Top of MATERIAL SHOWN

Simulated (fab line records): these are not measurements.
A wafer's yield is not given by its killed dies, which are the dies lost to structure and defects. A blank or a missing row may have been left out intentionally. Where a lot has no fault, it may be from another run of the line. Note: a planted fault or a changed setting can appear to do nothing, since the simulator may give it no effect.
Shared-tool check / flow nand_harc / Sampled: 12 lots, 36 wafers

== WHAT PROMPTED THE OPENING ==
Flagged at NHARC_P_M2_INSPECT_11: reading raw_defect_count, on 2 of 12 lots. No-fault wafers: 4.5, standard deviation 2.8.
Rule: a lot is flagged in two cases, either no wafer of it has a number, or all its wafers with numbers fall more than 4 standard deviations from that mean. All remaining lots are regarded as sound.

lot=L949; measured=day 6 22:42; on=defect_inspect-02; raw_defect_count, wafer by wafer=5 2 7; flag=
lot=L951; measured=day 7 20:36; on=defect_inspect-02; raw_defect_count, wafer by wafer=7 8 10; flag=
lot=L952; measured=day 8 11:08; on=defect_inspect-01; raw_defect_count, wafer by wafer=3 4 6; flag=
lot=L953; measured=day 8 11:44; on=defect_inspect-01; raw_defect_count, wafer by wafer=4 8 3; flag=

Bottom of MATERIAL SHOWN

WORK ITEM ::
The records above must be restated. Preserve every word.

WRITTEN REPLY ::
Simulated (fab line records): these are not measurements.
A wafer's yield is not given by its killed dies, which are the dies lost to structure and defects. A blank or a missing row may have been left out intentionally. Where a lot has no fault, it may be from another run of the line. Note: a planted fault or a changed setting can appear to do nothing, since the simulator may give it no effect.
Shared-tool check / flow nand_harc / Sampled: 12 lots, 36 wafers

== WHAT PROMPTED THE OPENING ==
Flagged at NHARC_P_M2_INSPECT_11: reading raw_defect_count, on 2 of 12 lots. No-fault wafers: 4.5, standard deviation 2.8.
Rule: a lot is flagged in two cases, either no wafer of it has a number, or all its wafers with numbers fall more than 4 standard deviations from that mean. All remaining lots are regarded as sound.

lot=L949; measured=day 6 22:42; on=defect_inspect-02; raw_defect_count, wafer by wafer=5 2 7; flag=
lot=L951; measured=day 7 20:36; on=defect_inspect-02; raw_defect_count, wafer by wafer=7 8 10; flag=
lot=L952; measured=day 8 11:08; on=defect_inspect-01; raw_defect_count, wafer by wafer=3 4 6; flag=
lot=L953; measured=day 8 11:44; on=defect_inspect-01; raw_defect_count, wafer by wafer=4 8 3; flag=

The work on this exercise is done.